= = = = =
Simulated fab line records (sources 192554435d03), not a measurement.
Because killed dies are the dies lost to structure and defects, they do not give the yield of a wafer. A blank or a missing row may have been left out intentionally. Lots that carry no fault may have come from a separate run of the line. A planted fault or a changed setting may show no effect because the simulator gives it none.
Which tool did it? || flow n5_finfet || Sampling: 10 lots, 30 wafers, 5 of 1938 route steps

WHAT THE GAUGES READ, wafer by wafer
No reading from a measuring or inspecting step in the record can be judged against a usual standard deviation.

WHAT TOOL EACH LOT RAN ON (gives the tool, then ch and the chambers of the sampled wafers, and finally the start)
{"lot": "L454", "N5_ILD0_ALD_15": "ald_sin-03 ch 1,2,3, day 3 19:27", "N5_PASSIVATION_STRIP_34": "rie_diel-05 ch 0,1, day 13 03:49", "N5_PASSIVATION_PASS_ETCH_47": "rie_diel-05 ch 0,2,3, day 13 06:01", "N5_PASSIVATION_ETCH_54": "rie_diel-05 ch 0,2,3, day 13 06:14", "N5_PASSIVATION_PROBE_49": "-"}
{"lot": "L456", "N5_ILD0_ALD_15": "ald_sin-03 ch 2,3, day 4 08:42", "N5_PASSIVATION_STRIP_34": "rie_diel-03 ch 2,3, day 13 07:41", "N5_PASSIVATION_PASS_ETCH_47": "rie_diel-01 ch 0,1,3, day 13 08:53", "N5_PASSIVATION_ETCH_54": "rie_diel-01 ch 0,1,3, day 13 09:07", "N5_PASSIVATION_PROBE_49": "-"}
= = = = =

Give the listing again in full, with every line intact.

### [Expected answer]
Simulated fab line records (sources 192554435d03), not a measurement.
Because killed dies are the dies lost to structure and defects, they do not give the yield of a wafer. A blank or a missing row may have been left out intentionally. Lots that carry no fault may have come from a separate run of the line. A planted fault or a changed setting may show no effect because the simulator gives it none.
Which tool did it? || flow n5_finfet || Sampling: 10 lots, 30 wafers, 5 of 1938 route steps

WHAT THE GAUGES READ, wafer by wafer
No reading from a measuring or inspecting step in the record can be judged against a usual standard deviation.

WHAT TOOL EACH LOT RAN ON (gives the tool, then ch and the chambers of the sampled wafers, and finally the start)
{"lot": "L454", "N5_ILD0_ALD_15": "ald_sin-03 ch 1,2,3, day 3 19:27", "N5_PASSIVATION_STRIP_34": "rie_diel-05 ch 0,1, day 13 03:49", "N5_PASSIVATION_PASS_ETCH_47": "rie_diel-05 ch 0,2,3, day 13 06:01", "N5_PASSIVATION_ETCH_54": "rie_diel-05 ch 0,2,3, day 13 06:14", "N5_PASSIVATION_PROBE_49": "-"}
{"lot": "L456", "N5_ILD0_ALD_15": "ald_sin-03 ch 2,3, day 4 08:42", "N5_PASSIVATION_STRIP_34": "rie_diel-03 ch 2,3, day 13 07:41", "N5_PASSIVATION_PASS_ETCH_47": "rie_diel-01 ch 0,1,3, day 13 08:53", "N5_PASSIVATION_ETCH_54": "rie_diel-01 ch 0,1,3, day 13 09:07", "N5_PASSIVATION_PROBE_49": "-"}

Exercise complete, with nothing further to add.